#### Activity:
Repeat the records below verbatim.

#### Raw data:
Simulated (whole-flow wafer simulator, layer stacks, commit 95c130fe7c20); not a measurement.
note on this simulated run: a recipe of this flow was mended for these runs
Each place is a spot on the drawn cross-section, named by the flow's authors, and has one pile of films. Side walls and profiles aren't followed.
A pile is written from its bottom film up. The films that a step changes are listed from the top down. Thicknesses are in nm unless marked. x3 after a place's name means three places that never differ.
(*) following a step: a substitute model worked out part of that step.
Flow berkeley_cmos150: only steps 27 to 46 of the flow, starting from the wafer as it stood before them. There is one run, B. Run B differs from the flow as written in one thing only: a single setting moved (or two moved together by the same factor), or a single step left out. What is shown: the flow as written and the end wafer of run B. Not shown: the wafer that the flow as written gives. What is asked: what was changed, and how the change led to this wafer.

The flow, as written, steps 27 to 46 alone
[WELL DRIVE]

#### Written response:
Simulated (whole-flow wafer simulator, layer stacks, commit 95c130fe7c20); not a measurement.
note on this simulated run: a recipe of this flow was mended for these runs
Each place is a spot on the drawn cross-section, named by the flow's authors, and has one pile of films. Side walls and profiles aren't followed.
A pile is written from its bottom film up. The films that a step changes are listed from the top down. Thicknesses are in nm unless marked. x3 after a place's name means three places that never differ.
(*) following a step: a substitute model worked out part of that step.
Flow berkeley_cmos150: only steps 27 to 46 of the flow, starting from the wafer as it stood before them. There is one run, B. Run B differs from the flow as written in one thing only: a single setting moved (or two moved together by the same factor), or a single step left out. What is shown: the flow as written and the end wafer of run B. Not shown: the wafer that the flow as written gives. What is asked: what was changed, and how the change led to this wafer.

The flow, as written, steps 27 to 46 alone
[WELL DRIVE]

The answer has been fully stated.